**EXERCISE**:
Set down every entry again exactly as it stands below.

= Beginning of Section =

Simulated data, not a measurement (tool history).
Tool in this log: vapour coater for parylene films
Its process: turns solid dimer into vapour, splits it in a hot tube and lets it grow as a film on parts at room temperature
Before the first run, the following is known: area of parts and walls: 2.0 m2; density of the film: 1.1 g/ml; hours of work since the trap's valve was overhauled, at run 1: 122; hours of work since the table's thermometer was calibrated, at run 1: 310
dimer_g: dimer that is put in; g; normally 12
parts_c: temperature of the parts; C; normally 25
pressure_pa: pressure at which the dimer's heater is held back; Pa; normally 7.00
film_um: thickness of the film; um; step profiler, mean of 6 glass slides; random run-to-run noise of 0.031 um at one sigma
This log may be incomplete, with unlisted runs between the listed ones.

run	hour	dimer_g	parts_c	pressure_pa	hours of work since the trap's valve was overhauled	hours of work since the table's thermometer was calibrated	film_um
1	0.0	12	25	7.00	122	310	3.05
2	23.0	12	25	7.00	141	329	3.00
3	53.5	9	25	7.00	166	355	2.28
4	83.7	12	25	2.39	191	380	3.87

= End of Section =

**EXERCISE RESPONSE**:
Simulated data, not a measurement (tool history).
Tool in this log: vapour coater for parylene films
Its process: turns solid dimer into vapour, splits it in a hot tube and lets it grow as a film on parts at room temperature
Before the first run, the following is known: area of parts and walls: 2.0 m2; density of the film: 1.1 g/ml; hours of work since the trap's valve was overhauled, at run 1: 122; hours of work since the table's thermometer was calibrated, at run 1: 310
dimer_g: dimer that is put in; g; normally 12
parts_c: temperature of the parts; C; normally 25
pressure_pa: pressure at which the dimer's heater is held back; Pa; normally 7.00
film_um: thickness of the film; um; step profiler, mean of 6 glass slides; random run-to-run noise of 0.031 um at one sigma
This log may be incomplete, with unlisted runs between the listed ones.

run	hour	dimer_g	parts_c	pressure_pa	hours of work since the trap's valve was overhauled	hours of work since the table's thermometer was calibrated	film_um
1	0.0	12	25	7.00	122	310	3.05
2	23.0	12	25	7.00	141	329	3.00
3	53.5	9	25	7.00	166	355	2.28
4	83.7	12	25	2.39	191	380	3.87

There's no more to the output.